▶ **EXCERPTED RECORDS**
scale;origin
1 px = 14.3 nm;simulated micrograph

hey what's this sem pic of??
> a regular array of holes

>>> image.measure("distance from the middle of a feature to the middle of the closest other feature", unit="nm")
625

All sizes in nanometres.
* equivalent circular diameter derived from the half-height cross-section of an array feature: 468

▶ **ASSIGNMENT**
Word for word and line for line, give the material again.

▶ **EXERCISE RESULT**
scale;origin
1 px = 14.3 nm;simulated micrograph

hey what's this sem pic of??
> a regular array of holes

>>> image.measure("distance from the middle of a feature to the middle of the closest other feature", unit="nm")
625

All sizes in nanometres.
* equivalent circular diameter derived from the half-height cross-section of an array feature: 468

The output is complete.